**********

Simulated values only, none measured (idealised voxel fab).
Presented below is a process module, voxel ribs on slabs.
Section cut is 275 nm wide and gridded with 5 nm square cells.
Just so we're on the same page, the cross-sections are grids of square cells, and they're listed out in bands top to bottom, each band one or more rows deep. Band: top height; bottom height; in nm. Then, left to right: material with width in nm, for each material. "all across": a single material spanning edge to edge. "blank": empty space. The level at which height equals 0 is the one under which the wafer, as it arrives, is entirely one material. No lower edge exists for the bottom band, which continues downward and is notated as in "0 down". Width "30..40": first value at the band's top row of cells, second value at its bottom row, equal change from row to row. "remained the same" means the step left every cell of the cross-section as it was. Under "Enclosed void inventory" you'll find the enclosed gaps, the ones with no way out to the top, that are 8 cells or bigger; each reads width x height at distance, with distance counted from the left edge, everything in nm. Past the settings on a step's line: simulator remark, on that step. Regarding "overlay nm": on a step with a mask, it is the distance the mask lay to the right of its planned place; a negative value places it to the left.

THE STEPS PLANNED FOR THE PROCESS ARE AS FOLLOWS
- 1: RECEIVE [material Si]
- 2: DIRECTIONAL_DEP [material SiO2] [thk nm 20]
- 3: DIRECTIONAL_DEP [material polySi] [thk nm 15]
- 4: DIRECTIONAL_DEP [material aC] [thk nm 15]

**********

WORK ITEM:
Produce an exact copy of all the records.

RESPONSE:
Simulated values only, none measured (idealised voxel fab).
Presented below is a process module, voxel ribs on slabs.
Section cut is 275 nm wide and gridded with 5 nm square cells.
Just so we're on the same page, the cross-sections are grids of square cells, and they're listed out in bands top to bottom, each band one or more rows deep. Band: top height; bottom height; in nm. Then, left to right: material with width in nm, for each material. "all across": a single material spanning edge to edge. "blank": empty space. The level at which height equals 0 is the one under which the wafer, as it arrives, is entirely one material. No lower edge exists for the bottom band, which continues downward and is notated as in "0 down". Width "30..40": first value at the band's top row of cells, second value at its bottom row, equal change from row to row. "remained the same" means the step left every cell of the cross-section as it was. Under "Enclosed void inventory" you'll find the enclosed gaps, the ones with no way out to the top, that are 8 cells or bigger; each reads width x height at distance, with distance counted from the left edge, everything in nm. Past the settings on a step's line: simulator remark, on that step. Regarding "overlay nm": on a step with a mask, it is the distance the mask lay to the right of its planned place; a negative value places it to the left.

THE STEPS PLANNED FOR THE PROCESS ARE AS FOLLOWS
- 1: RECEIVE [material Si]
- 2: DIRECTIONAL_DEP [material SiO2] [thk nm 20]
- 3: DIRECTIONAL_DEP [material polySi] [thk nm 15]
- 4: DIRECTIONAL_DEP [material aC] [thk nm 15]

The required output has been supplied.